-- LISTED ENTRIES follows --

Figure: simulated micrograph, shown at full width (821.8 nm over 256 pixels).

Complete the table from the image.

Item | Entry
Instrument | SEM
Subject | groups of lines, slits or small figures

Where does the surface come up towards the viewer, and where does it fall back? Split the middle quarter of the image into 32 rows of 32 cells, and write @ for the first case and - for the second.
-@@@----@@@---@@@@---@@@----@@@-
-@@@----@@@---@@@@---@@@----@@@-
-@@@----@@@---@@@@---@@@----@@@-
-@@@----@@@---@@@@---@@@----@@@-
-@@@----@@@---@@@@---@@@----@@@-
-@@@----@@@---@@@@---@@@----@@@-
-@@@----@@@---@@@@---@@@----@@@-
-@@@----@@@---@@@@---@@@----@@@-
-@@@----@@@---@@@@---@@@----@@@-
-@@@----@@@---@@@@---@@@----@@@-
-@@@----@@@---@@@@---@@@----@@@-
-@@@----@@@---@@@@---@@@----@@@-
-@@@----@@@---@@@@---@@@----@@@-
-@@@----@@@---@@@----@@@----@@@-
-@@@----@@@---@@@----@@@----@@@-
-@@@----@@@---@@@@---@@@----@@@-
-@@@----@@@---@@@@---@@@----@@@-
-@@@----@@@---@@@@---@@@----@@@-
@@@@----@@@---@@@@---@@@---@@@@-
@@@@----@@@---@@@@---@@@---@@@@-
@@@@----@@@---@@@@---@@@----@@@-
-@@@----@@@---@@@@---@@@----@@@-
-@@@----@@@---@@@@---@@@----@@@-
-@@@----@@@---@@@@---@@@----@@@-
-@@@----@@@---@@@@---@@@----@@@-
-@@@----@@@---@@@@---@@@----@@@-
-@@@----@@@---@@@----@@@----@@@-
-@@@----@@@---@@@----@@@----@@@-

-- LISTED ENTRIES concluded --

A verbatim transcription is needed of the lines above, starting at the line with "Complete the table from the image." and ending at the line with "Subject | groups", both included, and of nothing else.

- [WRITTEN RESPONSE]:
Complete the table from the image.

Item | Entry
Instrument | SEM
Subject | groups of lines, slits or small figures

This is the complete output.